**REQUIREMENT**: Write out once more the lines running from the top of the entries below to the line with "record lots=7 wafers=39", both ends included.

**DATA FOR ANALYSIS**:
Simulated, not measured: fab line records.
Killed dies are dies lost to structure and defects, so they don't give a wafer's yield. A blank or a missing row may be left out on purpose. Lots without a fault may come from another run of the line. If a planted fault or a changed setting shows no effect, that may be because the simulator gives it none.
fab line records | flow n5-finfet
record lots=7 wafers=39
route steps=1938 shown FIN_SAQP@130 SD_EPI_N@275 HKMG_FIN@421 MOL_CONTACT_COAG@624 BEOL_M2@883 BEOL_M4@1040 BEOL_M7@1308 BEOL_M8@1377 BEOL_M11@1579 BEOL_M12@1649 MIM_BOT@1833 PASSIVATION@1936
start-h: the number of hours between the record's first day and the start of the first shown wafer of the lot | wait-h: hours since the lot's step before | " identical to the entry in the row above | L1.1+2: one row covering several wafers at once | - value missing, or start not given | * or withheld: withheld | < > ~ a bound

**REPLY**:
Simulated, not measured: fab line records.
Killed dies are dies lost to structure and defects, so they don't give a wafer's yield. A blank or a missing row may be left out on purpose. Lots without a fault may come from another run of the line. If a planted fault or a changed setting shows no effect, that may be because the simulator gives it none.
fab line records | flow n5-finfet
record lots=7 wafers=39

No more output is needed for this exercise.